**WORK REQUEST**.
Which lines come from the start of the records through the line that holds "Fleet log. Kind"? Write them out word for word.

╭──

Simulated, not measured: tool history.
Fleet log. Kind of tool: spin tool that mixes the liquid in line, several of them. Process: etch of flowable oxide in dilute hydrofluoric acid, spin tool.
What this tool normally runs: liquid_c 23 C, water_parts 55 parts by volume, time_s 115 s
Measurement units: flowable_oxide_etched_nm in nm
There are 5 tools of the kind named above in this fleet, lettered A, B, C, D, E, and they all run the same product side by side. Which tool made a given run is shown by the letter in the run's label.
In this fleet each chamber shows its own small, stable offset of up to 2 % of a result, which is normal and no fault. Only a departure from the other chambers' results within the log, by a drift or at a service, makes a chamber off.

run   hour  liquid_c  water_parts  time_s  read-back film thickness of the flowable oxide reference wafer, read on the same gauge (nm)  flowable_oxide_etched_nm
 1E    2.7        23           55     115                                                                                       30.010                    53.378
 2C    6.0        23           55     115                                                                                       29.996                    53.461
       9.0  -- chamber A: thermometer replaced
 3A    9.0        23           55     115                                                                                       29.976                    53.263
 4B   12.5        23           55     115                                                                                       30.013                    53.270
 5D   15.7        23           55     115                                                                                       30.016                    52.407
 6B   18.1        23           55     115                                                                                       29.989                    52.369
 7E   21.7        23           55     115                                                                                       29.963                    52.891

╰──

**TASK OUTPUT**.
Simulated, not measured: tool history.
Fleet log. Kind of tool: spin tool that mixes the liquid in line, several of them. Process: etch of flowable oxide in dilute hydrofluoric acid, spin tool.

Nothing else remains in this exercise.